##### Source material

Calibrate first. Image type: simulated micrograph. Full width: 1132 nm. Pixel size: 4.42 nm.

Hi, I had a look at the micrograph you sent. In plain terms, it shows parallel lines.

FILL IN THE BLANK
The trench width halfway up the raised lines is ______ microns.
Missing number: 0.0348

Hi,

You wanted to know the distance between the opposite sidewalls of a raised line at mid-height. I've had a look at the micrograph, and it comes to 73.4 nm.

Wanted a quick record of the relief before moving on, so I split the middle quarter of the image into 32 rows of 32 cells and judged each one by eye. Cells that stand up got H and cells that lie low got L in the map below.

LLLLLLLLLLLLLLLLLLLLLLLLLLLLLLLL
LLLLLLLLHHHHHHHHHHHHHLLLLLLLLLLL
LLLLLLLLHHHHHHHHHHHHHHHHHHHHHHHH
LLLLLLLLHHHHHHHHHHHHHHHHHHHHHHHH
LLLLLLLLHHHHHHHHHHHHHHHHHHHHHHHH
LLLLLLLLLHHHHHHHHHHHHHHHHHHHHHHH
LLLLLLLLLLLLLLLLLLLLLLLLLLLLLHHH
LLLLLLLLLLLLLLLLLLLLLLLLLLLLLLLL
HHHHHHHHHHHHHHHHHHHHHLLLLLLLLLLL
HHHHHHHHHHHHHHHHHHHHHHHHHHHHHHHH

##########

Which lines run from the first of the listing to the line containing "HHHHHHHHHHHHHHHHHHHHHLLLLLLLLLLL"? Reproduce those exactly, both ends included.

▶ **Answer box**:
Calibrate first. Image type: simulated micrograph. Full width: 1132 nm. Pixel size: 4.42 nm.

Hi, I had a look at the micrograph you sent. In plain terms, it shows parallel lines.

FILL IN THE BLANK
The trench width halfway up the raised lines is ______ microns.
Missing number: 0.0348

Hi,

You wanted to know the distance between the opposite sidewalls of a raised line at mid-height. I've had a look at the micrograph, and it comes to 73.4 nm.

Wanted a quick record of the relief before moving on, so I split the middle quarter of the image into 32 rows of 32 cells and judged each one by eye. Cells that stand up got H and cells that lie low got L in the map below.

LLLLLLLLLLLLLLLLLLLLLLLLLLLLLLLL
LLLLLLLLHHHHHHHHHHHHHLLLLLLLLLLL
LLLLLLLLHHHHHHHHHHHHHHHHHHHHHHHH
LLLLLLLLHHHHHHHHHHHHHHHHHHHHHHHH
LLLLLLLLHHHHHHHHHHHHHHHHHHHHHHHH
LLLLLLLLLHHHHHHHHHHHHHHHHHHHHHHH
LLLLLLLLLLLLLLLLLLLLLLLLLLLLLHHH
LLLLLLLLLLLLLLLLLLLLLLLLLLLLLLLL
HHHHHHHHHHHHHHHHHHHHHLLLLLLLLLLL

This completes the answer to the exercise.